──────────

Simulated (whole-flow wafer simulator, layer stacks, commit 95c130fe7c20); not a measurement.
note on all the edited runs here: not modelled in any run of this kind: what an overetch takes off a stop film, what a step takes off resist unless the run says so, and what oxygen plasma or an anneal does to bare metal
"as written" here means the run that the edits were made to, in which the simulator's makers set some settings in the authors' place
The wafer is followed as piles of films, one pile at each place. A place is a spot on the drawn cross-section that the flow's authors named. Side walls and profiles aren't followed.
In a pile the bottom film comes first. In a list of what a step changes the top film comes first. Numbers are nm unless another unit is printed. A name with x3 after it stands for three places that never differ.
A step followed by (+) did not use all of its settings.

──────────

** ASSIGNMENT **
Word for word, quote the lines of the material from the first line through the line with "The wafer is", both ends included.

** YOUR RESPONSE **
Simulated (whole-flow wafer simulator, layer stacks, commit 95c130fe7c20); not a measurement.
note on all the edited runs here: not modelled in any run of this kind: what an overetch takes off a stop film, what a step takes off resist unless the run says so, and what oxygen plasma or an anneal does to bare metal
"as written" here means the run that the edits were made to, in which the simulator's makers set some settings in the authors' place
The wafer is followed as piles of films, one pile at each place. A place is a spot on the drawn cross-section that the flow's authors named. Side walls and profiles aren't followed.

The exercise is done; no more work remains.